### Work request
Retype exactly the lines below, beginning with the first and ending with the line where "mean film thickness on the monitor wafer (nm): ellipsometer;" appears.

###

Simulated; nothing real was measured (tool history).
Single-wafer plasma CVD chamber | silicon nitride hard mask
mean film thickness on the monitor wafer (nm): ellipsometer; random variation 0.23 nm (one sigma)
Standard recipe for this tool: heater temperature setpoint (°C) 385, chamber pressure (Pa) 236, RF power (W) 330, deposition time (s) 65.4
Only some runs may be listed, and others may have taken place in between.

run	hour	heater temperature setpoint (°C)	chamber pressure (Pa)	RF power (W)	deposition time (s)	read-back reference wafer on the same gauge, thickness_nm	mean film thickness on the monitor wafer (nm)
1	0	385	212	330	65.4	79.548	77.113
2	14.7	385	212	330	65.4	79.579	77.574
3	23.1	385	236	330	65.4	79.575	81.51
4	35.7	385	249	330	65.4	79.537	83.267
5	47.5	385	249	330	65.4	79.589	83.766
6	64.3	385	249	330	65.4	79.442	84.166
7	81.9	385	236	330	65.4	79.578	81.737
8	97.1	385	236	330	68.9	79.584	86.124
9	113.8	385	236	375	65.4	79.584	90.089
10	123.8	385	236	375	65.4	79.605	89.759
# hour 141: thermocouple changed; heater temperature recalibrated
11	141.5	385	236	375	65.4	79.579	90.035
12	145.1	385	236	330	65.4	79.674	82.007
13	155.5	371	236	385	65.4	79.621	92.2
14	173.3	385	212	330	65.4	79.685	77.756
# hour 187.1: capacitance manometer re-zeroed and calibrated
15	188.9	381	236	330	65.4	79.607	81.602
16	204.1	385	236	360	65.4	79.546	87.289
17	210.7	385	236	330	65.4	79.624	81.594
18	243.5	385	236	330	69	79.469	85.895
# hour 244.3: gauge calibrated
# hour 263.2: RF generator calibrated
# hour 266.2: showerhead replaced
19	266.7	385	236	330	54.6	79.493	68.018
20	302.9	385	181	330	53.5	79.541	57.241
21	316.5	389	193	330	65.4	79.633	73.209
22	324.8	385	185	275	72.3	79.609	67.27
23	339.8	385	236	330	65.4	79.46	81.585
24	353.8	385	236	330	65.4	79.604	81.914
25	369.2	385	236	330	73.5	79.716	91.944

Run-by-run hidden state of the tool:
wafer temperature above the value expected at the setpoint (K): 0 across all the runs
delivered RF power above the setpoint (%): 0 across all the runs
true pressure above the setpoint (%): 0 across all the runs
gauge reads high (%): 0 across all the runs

###

### Response box
Simulated; nothing real was measured (tool history).
Single-wafer plasma CVD chamber | silicon nitride hard mask
mean film thickness on the monitor wafer (nm): ellipsometer; random variation 0.23 nm (one sigma)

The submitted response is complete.